(Beginning of Records shown)
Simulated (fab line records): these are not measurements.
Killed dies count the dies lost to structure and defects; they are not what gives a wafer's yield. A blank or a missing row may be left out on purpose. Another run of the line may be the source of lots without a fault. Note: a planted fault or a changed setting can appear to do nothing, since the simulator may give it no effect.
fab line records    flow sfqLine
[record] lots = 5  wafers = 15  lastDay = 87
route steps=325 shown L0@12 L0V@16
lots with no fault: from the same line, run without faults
(End of Records shown)

*Activity:*
For this exercise, output all the data exactly as shown above.

*Response box:*
Simulated (fab line records): these are not measurements.
Killed dies count the dies lost to structure and defects; they are not what gives a wafer's yield. A blank or a missing row may be left out on purpose. Another run of the line may be the source of lots without a fault. Note: a planted fault or a changed setting can appear to do nothing, since the simulator may give it no effect.
fab line records    flow sfqLine
[record] lots = 5  wafers = 15  lastDay = 87
route steps=325 shown L0@12 L0V@16
lots with no fault: from the same line, run without faults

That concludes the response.